▶ **WORK INSTRUCTION**
Return precisely the opening lines of the listing below, ending with the line that contains "Candidate: I'd say 63.6 nm.".

▶ **DATA SHOWN**
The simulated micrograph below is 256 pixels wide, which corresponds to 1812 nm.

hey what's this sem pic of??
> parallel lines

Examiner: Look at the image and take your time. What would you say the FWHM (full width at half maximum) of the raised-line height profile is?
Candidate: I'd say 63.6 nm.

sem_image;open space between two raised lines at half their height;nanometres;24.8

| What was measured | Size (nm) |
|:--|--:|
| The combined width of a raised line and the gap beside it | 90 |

▶ **TASK RESPONSE**
The simulated micrograph below is 256 pixels wide, which corresponds to 1812 nm.

hey what's this sem pic of??
> parallel lines

Examiner: Look at the image and take your time. What would you say the FWHM (full width at half maximum) of the raised-line height profile is?
Candidate: I'd say 63.6 nm.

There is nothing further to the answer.